[Study material — start]

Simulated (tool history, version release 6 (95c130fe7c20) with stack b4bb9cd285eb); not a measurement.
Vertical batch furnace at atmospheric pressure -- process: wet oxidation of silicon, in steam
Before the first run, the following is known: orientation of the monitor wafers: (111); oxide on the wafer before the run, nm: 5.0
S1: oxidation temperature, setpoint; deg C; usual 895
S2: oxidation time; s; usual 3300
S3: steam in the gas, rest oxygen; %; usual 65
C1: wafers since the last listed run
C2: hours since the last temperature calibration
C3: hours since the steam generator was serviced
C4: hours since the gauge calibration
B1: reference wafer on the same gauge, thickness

[Study material — finish]

■ Assignment:
Nothing in the records may change; output all of them exactly.

■ Answer area:
Simulated (tool history, version release 6 (95c130fe7c20) with stack b4bb9cd285eb); not a measurement.
Vertical batch furnace at atmospheric pressure -- process: wet oxidation of silicon, in steam
Before the first run, the following is known: orientation of the monitor wafers: (111); oxide on the wafer before the run, nm: 5.0
S1: oxidation temperature, setpoint; deg C; usual 895
S2: oxidation time; s; usual 3300
S3: steam in the gas, rest oxygen; %; usual 65
C1: wafers since the last listed run
C2: hours since the last temperature calibration
C3: hours since the steam generator was serviced
C4: hours since the gauge calibration
B1: reference wafer on the same gauge, thickness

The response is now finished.